##### EXTRACTED DATA #####
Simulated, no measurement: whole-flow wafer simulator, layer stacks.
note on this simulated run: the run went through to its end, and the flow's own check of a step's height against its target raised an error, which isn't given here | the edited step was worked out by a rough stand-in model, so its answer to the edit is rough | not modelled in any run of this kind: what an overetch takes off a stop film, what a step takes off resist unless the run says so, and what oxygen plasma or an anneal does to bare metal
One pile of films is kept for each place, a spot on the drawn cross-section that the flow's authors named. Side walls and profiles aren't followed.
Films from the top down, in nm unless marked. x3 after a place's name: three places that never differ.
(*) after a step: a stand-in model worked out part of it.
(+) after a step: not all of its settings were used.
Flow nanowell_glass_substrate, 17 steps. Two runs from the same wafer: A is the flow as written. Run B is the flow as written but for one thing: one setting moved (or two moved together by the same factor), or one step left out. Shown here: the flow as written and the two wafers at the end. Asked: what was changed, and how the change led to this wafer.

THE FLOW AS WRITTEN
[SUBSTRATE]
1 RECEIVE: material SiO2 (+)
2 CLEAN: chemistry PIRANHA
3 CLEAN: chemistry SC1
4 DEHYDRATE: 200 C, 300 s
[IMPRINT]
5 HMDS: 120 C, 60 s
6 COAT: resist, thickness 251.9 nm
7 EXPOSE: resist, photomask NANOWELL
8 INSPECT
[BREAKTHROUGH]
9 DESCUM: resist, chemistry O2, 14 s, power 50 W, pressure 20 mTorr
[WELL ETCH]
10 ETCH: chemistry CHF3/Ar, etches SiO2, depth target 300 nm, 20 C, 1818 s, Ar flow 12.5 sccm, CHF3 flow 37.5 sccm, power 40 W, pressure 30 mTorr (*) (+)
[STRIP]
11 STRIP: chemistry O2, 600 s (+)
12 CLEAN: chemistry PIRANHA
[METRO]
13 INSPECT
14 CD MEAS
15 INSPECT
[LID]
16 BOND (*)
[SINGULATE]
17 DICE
#####

REQUIREMENT:
Look at the material above and copy, word for word, its lines from the first through the one containing "(+) after a".

YOUR SOLUTION:
Simulated, no measurement: whole-flow wafer simulator, layer stacks.
note on this simulated run: the run went through to its end, and the flow's own check of a step's height against its target raised an error, which isn't given here | the edited step was worked out by a rough stand-in model, so its answer to the edit is rough | not modelled in any run of this kind: what an overetch takes off a stop film, what a step takes off resist unless the run says so, and what oxygen plasma or an anneal does to bare metal
One pile of films is kept for each place, a spot on the drawn cross-section that the flow's authors named. Side walls and profiles aren't followed.
Films from the top down, in nm unless marked. x3 after a place's name: three places that never differ.
(*) after a step: a stand-in model worked out part of it.
(+) after a step: not all of its settings were used.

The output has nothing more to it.